▶ [Requirement]:
All of the entries are to be written out again verbatim.

================

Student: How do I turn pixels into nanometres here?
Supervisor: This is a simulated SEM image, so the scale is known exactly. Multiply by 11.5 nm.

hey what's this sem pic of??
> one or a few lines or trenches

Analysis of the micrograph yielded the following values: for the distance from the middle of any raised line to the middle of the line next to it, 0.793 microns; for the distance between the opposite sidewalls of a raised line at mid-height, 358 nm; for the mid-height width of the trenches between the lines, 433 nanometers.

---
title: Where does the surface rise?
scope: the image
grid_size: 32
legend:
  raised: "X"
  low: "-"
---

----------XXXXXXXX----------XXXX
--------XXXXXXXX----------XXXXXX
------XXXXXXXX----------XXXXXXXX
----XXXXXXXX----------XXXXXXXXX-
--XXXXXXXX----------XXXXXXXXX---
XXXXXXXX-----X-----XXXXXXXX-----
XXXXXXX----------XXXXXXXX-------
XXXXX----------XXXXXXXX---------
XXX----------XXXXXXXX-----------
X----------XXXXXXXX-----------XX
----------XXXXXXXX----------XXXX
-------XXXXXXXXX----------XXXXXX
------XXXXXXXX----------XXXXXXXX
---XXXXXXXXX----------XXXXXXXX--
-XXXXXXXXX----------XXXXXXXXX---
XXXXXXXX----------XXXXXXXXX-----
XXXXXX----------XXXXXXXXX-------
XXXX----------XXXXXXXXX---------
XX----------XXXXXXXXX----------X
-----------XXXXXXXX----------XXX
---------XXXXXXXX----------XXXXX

================

▶ [Answer area]:
Student: How do I turn pixels into nanometres here?
Supervisor: This is a simulated SEM image, so the scale is known exactly. Multiply by 11.5 nm.

hey what's this sem pic of??
> one or a few lines or trenches

Analysis of the micrograph yielded the following values: for the distance from the middle of any raised line to the middle of the line next to it, 0.793 microns; for the distance between the opposite sidewalls of a raised line at mid-height, 358 nm; for the mid-height width of the trenches between the lines, 433 nanometers.

---
title: Where does the surface rise?
scope: the image
grid_size: 32
legend:
  raised: "X"
  low: "-"
---

----------XXXXXXXX----------XXXX
--------XXXXXXXX----------XXXXXX
------XXXXXXXX----------XXXXXXXX
----XXXXXXXX----------XXXXXXXXX-
--XXXXXXXX----------XXXXXXXXX---
XXXXXXXX-----X-----XXXXXXXX-----
XXXXXXX----------XXXXXXXX-------
XXXXX----------XXXXXXXX---------
XXX----------XXXXXXXX-----------
X----------XXXXXXXX-----------XX
----------XXXXXXXX----------XXXX
-------XXXXXXXXX----------XXXXXX
------XXXXXXXX----------XXXXXXXX
---XXXXXXXXX----------XXXXXXXX--
-XXXXXXXXX----------XXXXXXXXX---
XXXXXXXX----------XXXXXXXXX-----
XXXXXX----------XXXXXXXXX-------
XXXX----------XXXXXXXXX---------
XX----------XXXXXXXXX----------X
-----------XXXXXXXX----------XXX
---------XXXXXXXX----------XXXXX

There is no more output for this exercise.